◆ WORK ORDER
All lines from the start of the listing below through the line containing "step 14, PECVD" are to be written out again exactly, and no others.

········
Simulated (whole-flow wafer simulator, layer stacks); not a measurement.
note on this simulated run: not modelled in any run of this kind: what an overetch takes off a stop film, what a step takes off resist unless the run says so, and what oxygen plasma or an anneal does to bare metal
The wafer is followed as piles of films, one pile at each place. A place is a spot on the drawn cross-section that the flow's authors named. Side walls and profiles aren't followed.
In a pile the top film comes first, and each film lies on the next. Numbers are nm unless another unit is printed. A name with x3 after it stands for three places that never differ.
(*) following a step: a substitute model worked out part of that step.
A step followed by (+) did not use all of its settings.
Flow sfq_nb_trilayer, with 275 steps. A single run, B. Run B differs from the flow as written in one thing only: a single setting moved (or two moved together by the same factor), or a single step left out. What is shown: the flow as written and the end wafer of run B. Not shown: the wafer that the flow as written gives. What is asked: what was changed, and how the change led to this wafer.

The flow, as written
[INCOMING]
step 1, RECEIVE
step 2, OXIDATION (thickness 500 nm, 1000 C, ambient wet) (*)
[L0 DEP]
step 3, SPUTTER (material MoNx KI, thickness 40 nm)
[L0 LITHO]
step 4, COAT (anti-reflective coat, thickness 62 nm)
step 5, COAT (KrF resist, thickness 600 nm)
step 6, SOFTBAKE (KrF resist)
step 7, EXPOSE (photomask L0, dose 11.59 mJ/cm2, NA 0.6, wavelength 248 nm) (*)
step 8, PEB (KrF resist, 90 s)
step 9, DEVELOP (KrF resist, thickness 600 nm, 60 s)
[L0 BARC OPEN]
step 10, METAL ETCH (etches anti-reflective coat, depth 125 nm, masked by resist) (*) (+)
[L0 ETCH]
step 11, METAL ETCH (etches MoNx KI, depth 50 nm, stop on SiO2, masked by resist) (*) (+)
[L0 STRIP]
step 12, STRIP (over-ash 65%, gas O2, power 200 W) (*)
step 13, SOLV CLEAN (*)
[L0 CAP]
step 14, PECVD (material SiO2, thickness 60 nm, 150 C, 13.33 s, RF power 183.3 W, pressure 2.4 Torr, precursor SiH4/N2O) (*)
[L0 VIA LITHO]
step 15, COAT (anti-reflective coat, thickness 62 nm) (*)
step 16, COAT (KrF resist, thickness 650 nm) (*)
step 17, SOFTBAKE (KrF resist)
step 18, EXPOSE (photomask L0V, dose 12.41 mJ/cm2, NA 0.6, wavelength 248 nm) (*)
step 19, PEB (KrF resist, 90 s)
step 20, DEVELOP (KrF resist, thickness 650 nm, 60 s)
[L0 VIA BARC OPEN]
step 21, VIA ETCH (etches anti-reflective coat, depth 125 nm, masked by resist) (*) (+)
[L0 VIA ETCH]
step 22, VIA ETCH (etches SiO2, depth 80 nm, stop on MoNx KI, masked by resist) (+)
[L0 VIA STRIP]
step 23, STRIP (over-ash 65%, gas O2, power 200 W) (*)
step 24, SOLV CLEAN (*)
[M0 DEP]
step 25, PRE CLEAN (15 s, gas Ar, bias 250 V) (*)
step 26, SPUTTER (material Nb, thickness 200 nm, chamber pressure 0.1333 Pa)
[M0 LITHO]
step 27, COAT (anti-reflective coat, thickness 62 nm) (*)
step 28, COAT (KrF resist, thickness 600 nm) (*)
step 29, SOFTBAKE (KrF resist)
········

◆ EXERCISE RESPONSE
Simulated (whole-flow wafer simulator, layer stacks); not a measurement.
note on this simulated run: not modelled in any run of this kind: what an overetch takes off a stop film, what a step takes off resist unless the run says so, and what oxygen plasma or an anneal does to bare metal
The wafer is followed as piles of films, one pile at each place. A place is a spot on the drawn cross-section that the flow's authors named. Side walls and profiles aren't followed.
In a pile the top film comes first, and each film lies on the next. Numbers are nm unless another unit is printed. A name with x3 after it stands for three places that never differ.
(*) following a step: a substitute model worked out part of that step.
A step followed by (+) did not use all of its settings.
Flow sfq_nb_trilayer, with 275 steps. A single run, B. Run B differs from the flow as written in one thing only: a single setting moved (or two moved together by the same factor), or a single step left out. What is shown: the flow as written and the end wafer of run B. Not shown: the wafer that the flow as written gives. What is asked: what was changed, and how the change led to this wafer.

The flow, as written
[INCOMING]
step 1, RECEIVE
step 2, OXIDATION (thickness 500 nm, 1000 C, ambient wet) (*)
[L0 DEP]
step 3, SPUTTER (material MoNx KI, thickness 40 nm)
[L0 LITHO]
step 4, COAT (anti-reflective coat, thickness 62 nm)
step 5, COAT (KrF resist, thickness 600 nm)
step 6, SOFTBAKE (KrF resist)
step 7, EXPOSE (photomask L0, dose 11.59 mJ/cm2, NA 0.6, wavelength 248 nm) (*)
step 8, PEB (KrF resist, 90 s)
step 9, DEVELOP (KrF resist, thickness 600 nm, 60 s)
[L0 BARC OPEN]
step 10, METAL ETCH (etches anti-reflective coat, depth 125 nm, masked by resist) (*) (+)
[L0 ETCH]
step 11, METAL ETCH (etches MoNx KI, depth 50 nm, stop on SiO2, masked by resist) (*) (+)
[L0 STRIP]
step 12, STRIP (over-ash 65%, gas O2, power 200 W) (*)
step 13, SOLV CLEAN (*)
[L0 CAP]
step 14, PECVD (material SiO2, thickness 60 nm, 150 C, 13.33 s, RF power 183.3 W, pressure 2.4 Torr, precursor SiH4/N2O) (*)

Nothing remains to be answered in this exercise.